************

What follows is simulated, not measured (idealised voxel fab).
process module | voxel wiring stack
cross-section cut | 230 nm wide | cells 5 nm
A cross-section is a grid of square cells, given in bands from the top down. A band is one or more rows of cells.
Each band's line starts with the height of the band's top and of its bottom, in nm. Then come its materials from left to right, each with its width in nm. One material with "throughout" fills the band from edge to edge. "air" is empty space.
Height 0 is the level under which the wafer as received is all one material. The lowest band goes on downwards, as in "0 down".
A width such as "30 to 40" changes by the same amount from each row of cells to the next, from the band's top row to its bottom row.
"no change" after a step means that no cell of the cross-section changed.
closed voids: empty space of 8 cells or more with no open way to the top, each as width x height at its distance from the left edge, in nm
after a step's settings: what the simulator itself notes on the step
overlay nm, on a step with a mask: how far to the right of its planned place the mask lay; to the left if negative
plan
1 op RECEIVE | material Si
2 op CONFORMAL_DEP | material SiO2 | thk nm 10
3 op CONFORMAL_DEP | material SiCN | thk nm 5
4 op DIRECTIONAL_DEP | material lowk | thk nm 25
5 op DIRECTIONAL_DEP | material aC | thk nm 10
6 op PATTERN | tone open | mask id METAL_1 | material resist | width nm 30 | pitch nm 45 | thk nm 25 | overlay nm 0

************

#### WORK ITEM:
Exactly the lines from the start of the entries through the one bearing "5 op DIRECTIONAL_DEP" are to be output, with both ends included.

#### EXERCISE OUTPUT:
What follows is simulated, not measured (idealised voxel fab).
process module | voxel wiring stack
cross-section cut | 230 nm wide | cells 5 nm
A cross-section is a grid of square cells, given in bands from the top down. A band is one or more rows of cells.
Each band's line starts with the height of the band's top and of its bottom, in nm. Then come its materials from left to right, each with its width in nm. One material with "throughout" fills the band from edge to edge. "air" is empty space.
Height 0 is the level under which the wafer as received is all one material. The lowest band goes on downwards, as in "0 down".
A width such as "30 to 40" changes by the same amount from each row of cells to the next, from the band's top row to its bottom row.
"no change" after a step means that no cell of the cross-section changed.
closed voids: empty space of 8 cells or more with no open way to the top, each as width x height at its distance from the left edge, in nm
after a step's settings: what the simulator itself notes on the step
overlay nm, on a step with a mask: how far to the right of its planned place the mask lay; to the left if negative
plan
1 op RECEIVE | material Si
2 op CONFORMAL_DEP | material SiO2 | thk nm 10
3 op CONFORMAL_DEP | material SiCN | thk nm 5
4 op DIRECTIONAL_DEP | material lowk | thk nm 25
5 op DIRECTIONAL_DEP | material aC | thk nm 10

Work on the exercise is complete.